Assignment:
Both the line below containing "The log's first 20 runs aren't shown." and the line containing "-- day=70.079 gauge calibrated", along with every line between them, should be repeated exactly; no other line belongs in the answer.

######
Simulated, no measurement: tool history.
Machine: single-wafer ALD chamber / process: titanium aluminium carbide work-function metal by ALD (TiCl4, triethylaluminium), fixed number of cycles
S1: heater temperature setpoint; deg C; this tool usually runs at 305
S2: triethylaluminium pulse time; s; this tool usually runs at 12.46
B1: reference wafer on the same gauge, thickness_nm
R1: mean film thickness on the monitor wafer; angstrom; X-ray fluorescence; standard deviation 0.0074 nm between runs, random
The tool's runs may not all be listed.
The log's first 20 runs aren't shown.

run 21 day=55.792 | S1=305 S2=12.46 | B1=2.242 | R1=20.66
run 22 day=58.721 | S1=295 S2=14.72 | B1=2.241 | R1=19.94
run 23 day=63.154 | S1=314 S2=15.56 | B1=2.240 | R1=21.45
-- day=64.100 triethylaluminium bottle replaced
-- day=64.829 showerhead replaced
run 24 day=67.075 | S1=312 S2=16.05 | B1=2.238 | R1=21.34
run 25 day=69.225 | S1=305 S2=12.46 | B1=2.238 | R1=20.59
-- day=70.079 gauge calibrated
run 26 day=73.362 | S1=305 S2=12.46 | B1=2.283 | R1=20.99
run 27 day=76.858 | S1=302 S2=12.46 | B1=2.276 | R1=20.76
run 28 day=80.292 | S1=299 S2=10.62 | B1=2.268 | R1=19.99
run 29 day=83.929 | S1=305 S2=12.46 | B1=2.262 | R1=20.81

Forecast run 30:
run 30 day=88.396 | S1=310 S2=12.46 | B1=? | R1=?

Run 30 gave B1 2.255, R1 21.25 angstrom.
######

Result:
The log's first 20 runs aren't shown.

run 21 day=55.792 | S1=305 S2=12.46 | B1=2.242 | R1=20.66
run 22 day=58.721 | S1=295 S2=14.72 | B1=2.241 | R1=19.94
run 23 day=63.154 | S1=314 S2=15.56 | B1=2.240 | R1=21.45
-- day=64.100 triethylaluminium bottle replaced
-- day=64.829 showerhead replaced
run 24 day=67.075 | S1=312 S2=16.05 | B1=2.238 | R1=21.34
run 25 day=69.225 | S1=305 S2=12.46 | B1=2.238 | R1=20.59
-- day=70.079 gauge calibrated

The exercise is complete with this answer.